**Requirement**:
In the listing below, the answer starts at the line that has "Cross-section layout: square" and stops after the line that has "step 3: CONFORMAL_DEP, material"; please repeat that part exactly and nothing more.

..............................
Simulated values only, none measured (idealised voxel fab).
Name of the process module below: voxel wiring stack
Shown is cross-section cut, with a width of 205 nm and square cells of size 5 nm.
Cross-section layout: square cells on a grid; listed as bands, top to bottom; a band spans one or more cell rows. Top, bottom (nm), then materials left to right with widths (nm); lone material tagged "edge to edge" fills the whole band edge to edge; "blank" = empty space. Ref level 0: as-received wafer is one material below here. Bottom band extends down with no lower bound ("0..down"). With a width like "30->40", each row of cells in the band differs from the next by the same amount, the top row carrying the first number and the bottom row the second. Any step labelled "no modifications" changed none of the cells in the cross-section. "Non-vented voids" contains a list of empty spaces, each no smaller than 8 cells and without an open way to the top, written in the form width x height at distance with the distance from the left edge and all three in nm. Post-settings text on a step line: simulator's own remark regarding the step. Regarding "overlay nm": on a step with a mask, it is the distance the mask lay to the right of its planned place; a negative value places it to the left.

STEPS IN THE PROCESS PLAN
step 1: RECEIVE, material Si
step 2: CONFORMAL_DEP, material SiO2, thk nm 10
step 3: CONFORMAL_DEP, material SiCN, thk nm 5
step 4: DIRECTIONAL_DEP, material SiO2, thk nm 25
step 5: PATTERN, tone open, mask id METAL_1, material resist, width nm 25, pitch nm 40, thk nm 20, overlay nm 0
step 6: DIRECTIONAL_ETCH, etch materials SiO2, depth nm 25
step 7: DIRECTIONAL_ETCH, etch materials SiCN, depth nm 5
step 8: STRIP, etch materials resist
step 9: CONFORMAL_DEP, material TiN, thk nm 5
..............................

**Exercise result**:
Cross-section layout: square cells on a grid; listed as bands, top to bottom; a band spans one or more cell rows. Top, bottom (nm), then materials left to right with widths (nm); lone material tagged "edge to edge" fills the whole band edge to edge; "blank" = empty space. Ref level 0: as-received wafer is one material below here. Bottom band extends down with no lower bound ("0..down"). With a width like "30->40", each row of cells in the band differs from the next by the same amount, the top row carrying the first number and the bottom row the second. Any step labelled "no modifications" changed none of the cells in the cross-section. "Non-vented voids" contains a list of empty spaces, each no smaller than 8 cells and without an open way to the top, written in the form width x height at distance with the distance from the left edge and all three in nm. Post-settings text on a step line: simulator's own remark regarding the step. Regarding "overlay nm": on a step with a mask, it is the distance the mask lay to the right of its planned place; a negative value places it to the left.

STEPS IN THE PROCESS PLAN
step 1: RECEIVE, material Si
step 2: CONFORMAL_DEP, material SiO2, thk nm 10
step 3: CONFORMAL_DEP, material SiCN, thk nm 5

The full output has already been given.